▶ **Dataset records**
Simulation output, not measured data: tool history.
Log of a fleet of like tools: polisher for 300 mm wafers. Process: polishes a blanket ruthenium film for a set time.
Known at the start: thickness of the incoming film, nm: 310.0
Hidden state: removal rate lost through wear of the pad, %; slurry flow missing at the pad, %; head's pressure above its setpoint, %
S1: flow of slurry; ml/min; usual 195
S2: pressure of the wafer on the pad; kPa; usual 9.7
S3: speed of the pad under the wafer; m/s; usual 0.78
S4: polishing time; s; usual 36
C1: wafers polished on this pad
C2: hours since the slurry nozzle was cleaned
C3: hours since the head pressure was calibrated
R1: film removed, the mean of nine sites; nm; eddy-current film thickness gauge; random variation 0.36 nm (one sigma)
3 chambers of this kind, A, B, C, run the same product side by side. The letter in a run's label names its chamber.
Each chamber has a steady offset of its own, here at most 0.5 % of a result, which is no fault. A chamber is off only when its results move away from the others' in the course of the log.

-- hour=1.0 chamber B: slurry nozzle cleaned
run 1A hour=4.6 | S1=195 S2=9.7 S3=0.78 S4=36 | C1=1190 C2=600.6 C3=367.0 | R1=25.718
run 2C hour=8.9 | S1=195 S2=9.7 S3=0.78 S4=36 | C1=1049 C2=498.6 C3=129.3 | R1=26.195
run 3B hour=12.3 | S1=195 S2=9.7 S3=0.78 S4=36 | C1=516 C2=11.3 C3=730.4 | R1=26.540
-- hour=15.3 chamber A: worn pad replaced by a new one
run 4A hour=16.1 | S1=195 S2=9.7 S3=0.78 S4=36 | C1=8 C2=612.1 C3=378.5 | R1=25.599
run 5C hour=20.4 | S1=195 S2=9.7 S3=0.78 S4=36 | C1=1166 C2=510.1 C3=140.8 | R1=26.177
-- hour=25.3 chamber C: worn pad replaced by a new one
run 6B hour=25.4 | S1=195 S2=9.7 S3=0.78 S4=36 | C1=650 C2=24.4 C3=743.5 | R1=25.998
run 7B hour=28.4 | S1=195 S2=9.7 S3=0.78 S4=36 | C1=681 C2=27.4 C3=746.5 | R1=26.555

▶ **Requirement**
Print, unaltered, every line from the beginning of the material down to the line with "run 6B hour=25.4".

▶ **Response area**
Simulation output, not measured data: tool history.
Log of a fleet of like tools: polisher for 300 mm wafers. Process: polishes a blanket ruthenium film for a set time.
Known at the start: thickness of the incoming film, nm: 310.0
Hidden state: removal rate lost through wear of the pad, %; slurry flow missing at the pad, %; head's pressure above its setpoint, %
S1: flow of slurry; ml/min; usual 195
S2: pressure of the wafer on the pad; kPa; usual 9.7
S3: speed of the pad under the wafer; m/s; usual 0.78
S4: polishing time; s; usual 36
C1: wafers polished on this pad
C2: hours since the slurry nozzle was cleaned
C3: hours since the head pressure was calibrated
R1: film removed, the mean of nine sites; nm; eddy-current film thickness gauge; random variation 0.36 nm (one sigma)
3 chambers of this kind, A, B, C, run the same product side by side. The letter in a run's label names its chamber.
Each chamber has a steady offset of its own, here at most 0.5 % of a result, which is no fault. A chamber is off only when its results move away from the others' in the course of the log.

-- hour=1.0 chamber B: slurry nozzle cleaned
run 1A hour=4.6 | S1=195 S2=9.7 S3=0.78 S4=36 | C1=1190 C2=600.6 C3=367.0 | R1=25.718
run 2C hour=8.9 | S1=195 S2=9.7 S3=0.78 S4=36 | C1=1049 C2=498.6 C3=129.3 | R1=26.195
run 3B hour=12.3 | S1=195 S2=9.7 S3=0.78 S4=36 | C1=516 C2=11.3 C3=730.4 | R1=26.540
-- hour=15.3 chamber A: worn pad replaced by a new one
run 4A hour=16.1 | S1=195 S2=9.7 S3=0.78 S4=36 | C1=8 C2=612.1 C3=378.5 | R1=25.599
run 5C hour=20.4 | S1=195 S2=9.7 S3=0.78 S4=36 | C1=1166 C2=510.1 C3=140.8 | R1=26.177
-- hour=25.3 chamber C: worn pad replaced by a new one
run 6B hour=25.4 | S1=195 S2=9.7 S3=0.78 S4=36 | C1=650 C2=24.4 C3=743.5 | R1=25.998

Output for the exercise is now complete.